◆ Work instruction ◆
The whole answer is the data below, retyped exactly.

◆ Study material ◆
——————
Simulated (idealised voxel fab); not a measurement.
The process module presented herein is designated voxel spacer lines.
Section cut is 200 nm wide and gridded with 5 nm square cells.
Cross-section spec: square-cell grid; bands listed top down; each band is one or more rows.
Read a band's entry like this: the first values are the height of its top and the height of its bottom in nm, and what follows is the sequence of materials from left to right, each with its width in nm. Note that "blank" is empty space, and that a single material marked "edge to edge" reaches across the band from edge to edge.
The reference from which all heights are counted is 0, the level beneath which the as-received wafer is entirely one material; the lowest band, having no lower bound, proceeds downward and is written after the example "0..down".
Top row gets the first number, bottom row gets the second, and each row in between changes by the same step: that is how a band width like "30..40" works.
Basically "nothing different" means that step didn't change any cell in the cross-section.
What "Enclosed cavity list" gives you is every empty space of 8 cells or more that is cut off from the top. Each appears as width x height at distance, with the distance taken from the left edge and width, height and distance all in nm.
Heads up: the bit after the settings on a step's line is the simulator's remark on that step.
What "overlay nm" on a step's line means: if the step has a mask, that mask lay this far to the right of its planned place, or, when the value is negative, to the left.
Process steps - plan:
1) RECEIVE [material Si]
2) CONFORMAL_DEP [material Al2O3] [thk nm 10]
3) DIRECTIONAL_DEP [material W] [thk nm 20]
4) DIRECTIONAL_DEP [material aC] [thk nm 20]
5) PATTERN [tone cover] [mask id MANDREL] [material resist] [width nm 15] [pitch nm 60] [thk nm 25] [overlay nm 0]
——————

◆ Answer box ◆
Simulated (idealised voxel fab); not a measurement.
The process module presented herein is designated voxel spacer lines.
Section cut is 200 nm wide and gridded with 5 nm square cells.
Cross-section spec: square-cell grid; bands listed top down; each band is one or more rows.
Read a band's entry like this: the first values are the height of its top and the height of its bottom in nm, and what follows is the sequence of materials from left to right, each with its width in nm. Note that "blank" is empty space, and that a single material marked "edge to edge" reaches across the band from edge to edge.
The reference from which all heights are counted is 0, the level beneath which the as-received wafer is entirely one material; the lowest band, having no lower bound, proceeds downward and is written after the example "0..down".
Top row gets the first number, bottom row gets the second, and each row in between changes by the same step: that is how a band width like "30..40" works.
Basically "nothing different" means that step didn't change any cell in the cross-section.
What "Enclosed cavity list" gives you is every empty space of 8 cells or more that is cut off from the top. Each appears as width x height at distance, with the distance taken from the left edge and width, height and distance all in nm.
Heads up: the bit after the settings on a step's line is the simulator's remark on that step.
What "overlay nm" on a step's line means: if the step has a mask, that mask lay this far to the right of its planned place, or, when the value is negative, to the left.
Process steps - plan:
1) RECEIVE [material Si]
2) CONFORMAL_DEP [material Al2O3] [thk nm 10]
3) DIRECTIONAL_DEP [material W] [thk nm 20]
4) DIRECTIONAL_DEP [material aC] [thk nm 20]
5) PATTERN [tone cover] [mask id MANDREL] [material resist] [width nm 15] [pitch nm 60] [thk nm 25] [overlay nm 0]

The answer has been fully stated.